Go through the listing below from its first line and repeat each line exactly, ending at the line containing "-XXXXXXX---XXXXXXXX--XXXXXXXX--X" and including it.

□ □ □ □ □

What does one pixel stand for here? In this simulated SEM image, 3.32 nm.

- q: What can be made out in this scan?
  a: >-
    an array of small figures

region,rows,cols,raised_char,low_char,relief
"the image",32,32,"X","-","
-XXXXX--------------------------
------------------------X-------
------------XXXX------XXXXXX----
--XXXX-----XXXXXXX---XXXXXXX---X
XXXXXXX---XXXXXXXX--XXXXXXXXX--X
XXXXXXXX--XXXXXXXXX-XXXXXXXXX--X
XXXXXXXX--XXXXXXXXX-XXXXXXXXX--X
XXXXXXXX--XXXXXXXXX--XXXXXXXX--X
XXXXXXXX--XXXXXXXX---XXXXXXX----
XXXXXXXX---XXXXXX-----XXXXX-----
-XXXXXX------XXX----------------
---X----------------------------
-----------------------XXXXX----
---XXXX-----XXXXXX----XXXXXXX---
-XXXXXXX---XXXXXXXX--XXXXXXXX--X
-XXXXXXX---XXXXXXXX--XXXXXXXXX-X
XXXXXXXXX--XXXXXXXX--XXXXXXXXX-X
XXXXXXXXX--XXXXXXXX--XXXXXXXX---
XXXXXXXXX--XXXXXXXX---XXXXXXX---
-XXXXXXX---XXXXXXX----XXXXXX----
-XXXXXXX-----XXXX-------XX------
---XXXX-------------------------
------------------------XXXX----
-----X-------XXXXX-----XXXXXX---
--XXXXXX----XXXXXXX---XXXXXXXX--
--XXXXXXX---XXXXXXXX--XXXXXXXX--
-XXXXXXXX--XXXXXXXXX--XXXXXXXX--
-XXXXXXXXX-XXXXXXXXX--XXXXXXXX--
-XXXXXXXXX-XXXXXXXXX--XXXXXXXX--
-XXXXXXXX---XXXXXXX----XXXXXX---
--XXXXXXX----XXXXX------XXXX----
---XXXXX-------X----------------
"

□ □ □ □ □

EXERCISE SOLUTION ▸
What does one pixel stand for here? In this simulated SEM image, 3.32 nm.

- q: What can be made out in this scan?
  a: >-
    an array of small figures

region,rows,cols,raised_char,low_char,relief
"the image",32,32,"X","-","
-XXXXX--------------------------
------------------------X-------
------------XXXX------XXXXXX----
--XXXX-----XXXXXXX---XXXXXXX---X
XXXXXXX---XXXXXXXX--XXXXXXXXX--X
XXXXXXXX--XXXXXXXXX-XXXXXXXXX--X
XXXXXXXX--XXXXXXXXX-XXXXXXXXX--X
XXXXXXXX--XXXXXXXXX--XXXXXXXX--X
XXXXXXXX--XXXXXXXX---XXXXXXX----
XXXXXXXX---XXXXXX-----XXXXX-----
-XXXXXX------XXX----------------
---X----------------------------
-----------------------XXXXX----
---XXXX-----XXXXXX----XXXXXXX---
-XXXXXXX---XXXXXXXX--XXXXXXXX--X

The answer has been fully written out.